Top of THE DATA

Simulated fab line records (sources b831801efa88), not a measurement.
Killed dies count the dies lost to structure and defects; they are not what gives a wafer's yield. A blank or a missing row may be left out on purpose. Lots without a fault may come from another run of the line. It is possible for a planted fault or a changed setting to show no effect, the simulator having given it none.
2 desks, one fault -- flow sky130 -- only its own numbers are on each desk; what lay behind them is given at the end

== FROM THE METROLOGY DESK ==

Bottom of THE DATA

REQUIRED ACTION
Every entry above should be transcribed exactly and in full.

EXPECTED ANSWER
Simulated fab line records (sources b831801efa88), not a measurement.
Killed dies count the dies lost to structure and defects; they are not what gives a wafer's yield. A blank or a missing row may be left out on purpose. Lots without a fault may come from another run of the line. It is possible for a planted fault or a changed setting to show no effect, the simulator having given it none.
2 desks, one fault -- flow sky130 -- only its own numbers are on each desk; what lay behind them is given at the end

== FROM THE METROLOGY DESK ==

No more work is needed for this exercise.